## Assigned task:
Beginning with the first line of the data below, extract each line up to and including the one containing "[INFO] relief: grid". Copy them exactly and add nothing.

## Data extract:
== Segment start ==
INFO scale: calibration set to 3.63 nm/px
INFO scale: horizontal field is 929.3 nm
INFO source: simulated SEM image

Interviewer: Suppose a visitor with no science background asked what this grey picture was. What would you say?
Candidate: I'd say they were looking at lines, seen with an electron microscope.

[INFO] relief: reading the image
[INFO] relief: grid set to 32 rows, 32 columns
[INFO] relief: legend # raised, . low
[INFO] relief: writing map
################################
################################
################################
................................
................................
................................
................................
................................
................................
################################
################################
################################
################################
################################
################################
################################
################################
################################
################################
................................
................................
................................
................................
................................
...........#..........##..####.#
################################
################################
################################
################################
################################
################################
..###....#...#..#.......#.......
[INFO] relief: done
== Segment end ==

## Solution:
INFO scale: calibration set to 3.63 nm/px
INFO scale: horizontal field is 929.3 nm
INFO source: simulated SEM image

Interviewer: Suppose a visitor with no science background asked what this grey picture was. What would you say?
Candidate: I'd say they were looking at lines, seen with an electron microscope.

[INFO] relief: reading the image
[INFO] relief: grid set to 32 rows, 32 columns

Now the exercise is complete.